- Requirement
Exactly as shown, give the full listing again.

----------

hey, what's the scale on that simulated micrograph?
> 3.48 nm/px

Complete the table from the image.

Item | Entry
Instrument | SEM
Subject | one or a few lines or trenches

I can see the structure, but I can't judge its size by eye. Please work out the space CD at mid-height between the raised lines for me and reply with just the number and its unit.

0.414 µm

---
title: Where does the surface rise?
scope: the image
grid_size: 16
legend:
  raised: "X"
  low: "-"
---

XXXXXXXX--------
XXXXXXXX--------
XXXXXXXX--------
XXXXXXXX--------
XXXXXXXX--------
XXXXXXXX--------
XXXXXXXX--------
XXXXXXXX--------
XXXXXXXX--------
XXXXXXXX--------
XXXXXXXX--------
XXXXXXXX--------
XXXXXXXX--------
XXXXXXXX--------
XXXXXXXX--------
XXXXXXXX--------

----------

- Written solution
hey, what's the scale on that simulated micrograph?
> 3.48 nm/px

Complete the table from the image.

Item | Entry
Instrument | SEM
Subject | one or a few lines or trenches

I can see the structure, but I can't judge its size by eye. Please work out the space CD at mid-height between the raised lines for me and reply with just the number and its unit.

0.414 µm

---
title: Where does the surface rise?
scope: the image
grid_size: 16
legend:
  raised: "X"
  low: "-"
---

XXXXXXXX--------
XXXXXXXX--------
XXXXXXXX--------
XXXXXXXX--------
XXXXXXXX--------
XXXXXXXX--------
XXXXXXXX--------
XXXXXXXX--------
XXXXXXXX--------
XXXXXXXX--------
XXXXXXXX--------
XXXXXXXX--------
XXXXXXXX--------
XXXXXXXX--------
XXXXXXXX--------
XXXXXXXX--------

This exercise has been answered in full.